→ ASSIGNED TASK:
Set each line of the records down again exactly, please.

→ DATA EXTRACT:
Start of Block
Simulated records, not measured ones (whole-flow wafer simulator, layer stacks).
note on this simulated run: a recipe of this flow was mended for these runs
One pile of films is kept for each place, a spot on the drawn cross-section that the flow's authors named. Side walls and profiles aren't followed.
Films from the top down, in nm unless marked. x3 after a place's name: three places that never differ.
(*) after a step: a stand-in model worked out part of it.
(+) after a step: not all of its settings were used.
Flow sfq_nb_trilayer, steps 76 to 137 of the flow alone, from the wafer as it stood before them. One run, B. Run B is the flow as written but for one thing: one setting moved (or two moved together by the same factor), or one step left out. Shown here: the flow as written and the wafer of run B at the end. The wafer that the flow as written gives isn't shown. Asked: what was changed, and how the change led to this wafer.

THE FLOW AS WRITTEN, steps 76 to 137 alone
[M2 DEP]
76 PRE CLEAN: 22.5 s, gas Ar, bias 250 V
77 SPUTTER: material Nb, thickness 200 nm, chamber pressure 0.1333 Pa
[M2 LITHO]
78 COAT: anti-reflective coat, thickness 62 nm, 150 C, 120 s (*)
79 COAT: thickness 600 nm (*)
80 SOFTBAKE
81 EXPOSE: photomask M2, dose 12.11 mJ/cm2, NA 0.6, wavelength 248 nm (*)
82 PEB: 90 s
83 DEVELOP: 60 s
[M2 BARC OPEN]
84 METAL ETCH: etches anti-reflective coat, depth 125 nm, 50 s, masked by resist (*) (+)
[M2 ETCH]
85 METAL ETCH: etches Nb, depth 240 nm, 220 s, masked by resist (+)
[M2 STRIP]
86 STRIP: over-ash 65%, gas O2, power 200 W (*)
End of Block

→ EXPECTED ANSWER:
Simulated records, not measured ones (whole-flow wafer simulator, layer stacks).
note on this simulated run: a recipe of this flow was mended for these runs
One pile of films is kept for each place, a spot on the drawn cross-section that the flow's authors named. Side walls and profiles aren't followed.
Films from the top down, in nm unless marked. x3 after a place's name: three places that never differ.
(*) after a step: a stand-in model worked out part of it.
(+) after a step: not all of its settings were used.
Flow sfq_nb_trilayer, steps 76 to 137 of the flow alone, from the wafer as it stood before them. One run, B. Run B is the flow as written but for one thing: one setting moved (or two moved together by the same factor), or one step left out. Shown here: the flow as written and the wafer of run B at the end. The wafer that the flow as written gives isn't shown. Asked: what was changed, and how the change led to this wafer.

THE FLOW AS WRITTEN, steps 76 to 137 alone
[M2 DEP]
76 PRE CLEAN: 22.5 s, gas Ar, bias 250 V
77 SPUTTER: material Nb, thickness 200 nm, chamber pressure 0.1333 Pa
[M2 LITHO]
78 COAT: anti-reflective coat, thickness 62 nm, 150 C, 120 s (*)
79 COAT: thickness 600 nm (*)
80 SOFTBAKE
81 EXPOSE: photomask M2, dose 12.11 mJ/cm2, NA 0.6, wavelength 248 nm (*)
82 PEB: 90 s
83 DEVELOP: 60 s
[M2 BARC OPEN]
84 METAL ETCH: etches anti-reflective coat, depth 125 nm, 50 s, masked by resist (*) (+)
[M2 ETCH]
85 METAL ETCH: etches Nb, depth 240 nm, 220 s, masked by resist (+)
[M2 STRIP]
86 STRIP: over-ash 65%, gas O2, power 200 W (*)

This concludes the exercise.